*WORK ORDER:* When you reach the line containing "A cross-section is" in the records below, start copying exactly, and stop once you have copied the line containing "10 op STRIP | etch materials SiN".

*RAW DATA:*
^^^^^^^^
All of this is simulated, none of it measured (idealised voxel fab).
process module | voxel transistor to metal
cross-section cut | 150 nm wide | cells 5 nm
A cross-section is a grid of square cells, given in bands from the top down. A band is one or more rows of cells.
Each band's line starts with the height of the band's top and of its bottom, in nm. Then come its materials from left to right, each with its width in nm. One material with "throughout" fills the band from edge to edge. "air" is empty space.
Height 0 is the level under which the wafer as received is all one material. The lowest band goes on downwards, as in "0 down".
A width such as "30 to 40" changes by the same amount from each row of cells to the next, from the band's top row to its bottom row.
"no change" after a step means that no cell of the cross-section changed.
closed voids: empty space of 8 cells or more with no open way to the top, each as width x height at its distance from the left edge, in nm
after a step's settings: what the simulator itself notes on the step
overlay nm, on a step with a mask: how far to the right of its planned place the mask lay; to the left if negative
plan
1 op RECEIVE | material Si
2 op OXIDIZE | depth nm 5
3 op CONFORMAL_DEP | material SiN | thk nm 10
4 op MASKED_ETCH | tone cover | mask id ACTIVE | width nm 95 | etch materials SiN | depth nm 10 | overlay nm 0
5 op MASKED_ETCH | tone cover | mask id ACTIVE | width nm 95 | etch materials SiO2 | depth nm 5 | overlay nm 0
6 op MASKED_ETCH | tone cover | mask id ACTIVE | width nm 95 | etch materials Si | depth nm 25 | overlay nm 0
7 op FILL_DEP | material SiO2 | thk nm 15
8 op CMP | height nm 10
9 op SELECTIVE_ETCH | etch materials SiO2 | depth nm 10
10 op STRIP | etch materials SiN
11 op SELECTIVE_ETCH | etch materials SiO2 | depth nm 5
^^^^^^^^

*WRITTEN REPLY:*
A cross-section is a grid of square cells, given in bands from the top down. A band is one or more rows of cells.
Each band's line starts with the height of the band's top and of its bottom, in nm. Then come its materials from left to right, each with its width in nm. One material with "throughout" fills the band from edge to edge. "air" is empty space.
Height 0 is the level under which the wafer as received is all one material. The lowest band goes on downwards, as in "0 down".
A width such as "30 to 40" changes by the same amount from each row of cells to the next, from the band's top row to its bottom row.
"no change" after a step means that no cell of the cross-section changed.
closed voids: empty space of 8 cells or more with no open way to the top, each as width x height at its distance from the left edge, in nm
after a step's settings: what the simulator itself notes on the step
overlay nm, on a step with a mask: how far to the right of its planned place the mask lay; to the left if negative
plan
1 op RECEIVE | material Si
2 op OXIDIZE | depth nm 5
3 op CONFORMAL_DEP | material SiN | thk nm 10
4 op MASKED_ETCH | tone cover | mask id ACTIVE | width nm 95 | etch materials SiN | depth nm 10 | overlay nm 0
5 op MASKED_ETCH | tone cover | mask id ACTIVE | width nm 95 | etch materials SiO2 | depth nm 5 | overlay nm 0
6 op MASKED_ETCH | tone cover | mask id ACTIVE | width nm 95 | etch materials Si | depth nm 25 | overlay nm 0
7 op FILL_DEP | material SiO2 | thk nm 15
8 op CMP | height nm 10
9 op SELECTIVE_ETCH | etch materials SiO2 | depth nm 10
10 op STRIP | etch materials SiN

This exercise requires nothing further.